* **WORK ITEM**
From the line with "water_parts: parts of" through the line with "borophosphosilicate_glass_etched_nm: thickness taken", repeat the entries verbatim, both end lines included, and add nothing.

BEGIN DATA RECORDS

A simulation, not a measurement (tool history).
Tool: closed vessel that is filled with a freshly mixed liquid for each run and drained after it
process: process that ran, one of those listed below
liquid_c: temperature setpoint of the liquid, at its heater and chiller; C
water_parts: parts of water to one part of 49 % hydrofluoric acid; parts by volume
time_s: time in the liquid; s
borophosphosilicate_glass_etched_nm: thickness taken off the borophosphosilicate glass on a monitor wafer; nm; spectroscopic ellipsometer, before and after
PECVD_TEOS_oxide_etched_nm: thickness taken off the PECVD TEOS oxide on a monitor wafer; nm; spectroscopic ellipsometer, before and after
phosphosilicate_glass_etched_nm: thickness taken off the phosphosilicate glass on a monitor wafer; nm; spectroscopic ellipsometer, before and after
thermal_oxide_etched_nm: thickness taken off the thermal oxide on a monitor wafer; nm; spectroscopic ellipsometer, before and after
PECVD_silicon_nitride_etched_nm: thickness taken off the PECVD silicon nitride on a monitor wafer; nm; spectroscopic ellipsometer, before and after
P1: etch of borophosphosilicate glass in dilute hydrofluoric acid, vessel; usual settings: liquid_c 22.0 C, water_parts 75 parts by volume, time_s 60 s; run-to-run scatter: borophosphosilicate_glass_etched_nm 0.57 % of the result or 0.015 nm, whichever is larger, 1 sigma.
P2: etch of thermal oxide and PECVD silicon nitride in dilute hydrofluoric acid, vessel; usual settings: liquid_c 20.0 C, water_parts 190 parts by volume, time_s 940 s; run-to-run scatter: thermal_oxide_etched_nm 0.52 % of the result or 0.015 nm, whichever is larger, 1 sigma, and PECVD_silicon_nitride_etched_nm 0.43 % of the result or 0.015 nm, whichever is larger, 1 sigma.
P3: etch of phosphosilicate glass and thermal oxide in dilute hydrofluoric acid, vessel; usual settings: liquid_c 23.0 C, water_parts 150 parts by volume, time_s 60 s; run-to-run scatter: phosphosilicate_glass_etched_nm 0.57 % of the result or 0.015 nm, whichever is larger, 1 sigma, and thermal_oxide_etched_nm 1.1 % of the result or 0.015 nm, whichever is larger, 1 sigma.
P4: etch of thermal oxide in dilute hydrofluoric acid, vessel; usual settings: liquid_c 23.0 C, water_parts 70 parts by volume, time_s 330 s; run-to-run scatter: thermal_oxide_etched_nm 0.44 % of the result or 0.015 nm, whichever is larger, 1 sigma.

END DATA RECORDS

* **TASK RESULT**
water_parts: parts of water to one part of 49 % hydrofluoric acid; parts by volume
time_s: time in the liquid; s
borophosphosilicate_glass_etched_nm: thickness taken off the borophosphosilicate glass on a monitor wafer; nm; spectroscopic ellipsometer, before and after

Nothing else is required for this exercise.